§ EXERCISE: The answer must consist of the entries, copied exactly and in full.

[Start of section]

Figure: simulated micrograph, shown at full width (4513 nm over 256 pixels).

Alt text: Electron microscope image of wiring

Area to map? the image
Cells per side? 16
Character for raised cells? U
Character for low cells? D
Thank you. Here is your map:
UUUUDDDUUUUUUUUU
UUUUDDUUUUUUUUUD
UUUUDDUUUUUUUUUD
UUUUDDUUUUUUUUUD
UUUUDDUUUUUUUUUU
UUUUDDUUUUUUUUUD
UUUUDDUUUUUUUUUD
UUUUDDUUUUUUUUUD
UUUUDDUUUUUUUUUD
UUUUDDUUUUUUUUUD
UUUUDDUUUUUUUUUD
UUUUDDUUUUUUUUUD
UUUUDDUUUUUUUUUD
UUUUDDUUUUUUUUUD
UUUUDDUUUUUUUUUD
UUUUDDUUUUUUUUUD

[End of section]

§ TASK RESULT:
Figure: simulated micrograph, shown at full width (4513 nm over 256 pixels).

Alt text: Electron microscope image of wiring

Area to map? the image
Cells per side? 16
Character for raised cells? U
Character for low cells? D
Thank you. Here is your map:
UUUUDDDUUUUUUUUU
UUUUDDUUUUUUUUUD
UUUUDDUUUUUUUUUD
UUUUDDUUUUUUUUUD
UUUUDDUUUUUUUUUU
UUUUDDUUUUUUUUUD
UUUUDDUUUUUUUUUD
UUUUDDUUUUUUUUUD
UUUUDDUUUUUUUUUD
UUUUDDUUUUUUUUUD
UUUUDDUUUUUUUUUD
UUUUDDUUUUUUUUUD
UUUUDDUUUUUUUUUD
UUUUDDUUUUUUUUUD
UUUUDDUUUUUUUUUD
UUUUDDUUUUUUUUUD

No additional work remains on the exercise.